═══
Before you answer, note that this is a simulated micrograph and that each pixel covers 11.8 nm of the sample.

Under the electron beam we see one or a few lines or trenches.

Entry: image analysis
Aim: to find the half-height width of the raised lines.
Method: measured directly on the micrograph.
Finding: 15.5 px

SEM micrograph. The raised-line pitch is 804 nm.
═══

(Task item): The line containing "Finding: 15.5 px" marks the end. Please print exactly every line from the top of the data to it, both included, and nothing more.

(Your solution):
Before you answer, note that this is a simulated micrograph and that each pixel covers 11.8 nm of the sample.

Under the electron beam we see one or a few lines or trenches.

Entry: image analysis
Aim: to find the half-height width of the raised lines.
Method: measured directly on the micrograph.
Finding: 15.5 px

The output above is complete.